┏━━

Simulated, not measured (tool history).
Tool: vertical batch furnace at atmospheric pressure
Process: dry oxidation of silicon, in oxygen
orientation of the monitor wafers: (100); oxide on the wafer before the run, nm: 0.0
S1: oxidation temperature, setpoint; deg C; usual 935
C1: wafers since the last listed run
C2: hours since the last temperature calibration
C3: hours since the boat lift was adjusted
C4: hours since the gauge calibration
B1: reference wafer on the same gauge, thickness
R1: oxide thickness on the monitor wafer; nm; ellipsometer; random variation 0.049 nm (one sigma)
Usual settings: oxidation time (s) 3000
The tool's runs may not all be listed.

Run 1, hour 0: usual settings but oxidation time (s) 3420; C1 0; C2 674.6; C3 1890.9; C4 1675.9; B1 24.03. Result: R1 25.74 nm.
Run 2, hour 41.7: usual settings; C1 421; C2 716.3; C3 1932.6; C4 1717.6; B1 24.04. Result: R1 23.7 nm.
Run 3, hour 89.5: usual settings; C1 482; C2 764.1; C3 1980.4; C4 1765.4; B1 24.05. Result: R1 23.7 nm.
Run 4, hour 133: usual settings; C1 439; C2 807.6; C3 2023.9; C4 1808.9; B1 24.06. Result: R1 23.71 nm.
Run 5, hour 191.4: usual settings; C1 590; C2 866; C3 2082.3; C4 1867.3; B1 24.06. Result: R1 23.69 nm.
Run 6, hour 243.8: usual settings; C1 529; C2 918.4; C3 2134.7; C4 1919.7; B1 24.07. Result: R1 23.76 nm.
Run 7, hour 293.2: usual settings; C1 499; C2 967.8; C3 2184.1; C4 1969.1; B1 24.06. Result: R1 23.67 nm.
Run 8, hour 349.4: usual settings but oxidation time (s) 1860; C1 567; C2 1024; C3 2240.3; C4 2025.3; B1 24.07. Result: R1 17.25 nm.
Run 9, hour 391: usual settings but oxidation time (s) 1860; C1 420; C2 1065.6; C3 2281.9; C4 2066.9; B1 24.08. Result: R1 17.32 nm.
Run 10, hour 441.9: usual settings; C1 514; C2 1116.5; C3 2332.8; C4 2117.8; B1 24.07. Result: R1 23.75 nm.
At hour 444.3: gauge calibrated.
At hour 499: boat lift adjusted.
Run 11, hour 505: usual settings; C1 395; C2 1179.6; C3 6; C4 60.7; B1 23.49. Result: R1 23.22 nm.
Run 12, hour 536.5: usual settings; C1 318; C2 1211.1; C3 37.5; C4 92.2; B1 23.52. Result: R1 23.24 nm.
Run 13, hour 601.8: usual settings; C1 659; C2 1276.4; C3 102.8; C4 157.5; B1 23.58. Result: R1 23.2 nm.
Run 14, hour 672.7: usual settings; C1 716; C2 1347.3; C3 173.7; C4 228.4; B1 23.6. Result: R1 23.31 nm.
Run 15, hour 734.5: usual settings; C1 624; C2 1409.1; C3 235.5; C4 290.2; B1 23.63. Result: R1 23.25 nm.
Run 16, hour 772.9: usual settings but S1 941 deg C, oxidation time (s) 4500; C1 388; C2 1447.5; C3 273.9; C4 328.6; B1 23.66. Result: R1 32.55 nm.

┗━━

## ACTIVITY
Please transcribe the records exactly from their first line through the line holding "B1: reference wafer", and leave out all others.

## RESPONSE BOX
Simulated, not measured (tool history).
Tool: vertical batch furnace at atmospheric pressure
Process: dry oxidation of silicon, in oxygen
orientation of the monitor wafers: (100); oxide on the wafer before the run, nm: 0.0
S1: oxidation temperature, setpoint; deg C; usual 935
C1: wafers since the last listed run
C2: hours since the last temperature calibration
C3: hours since the boat lift was adjusted
C4: hours since the gauge calibration
B1: reference wafer on the same gauge, thickness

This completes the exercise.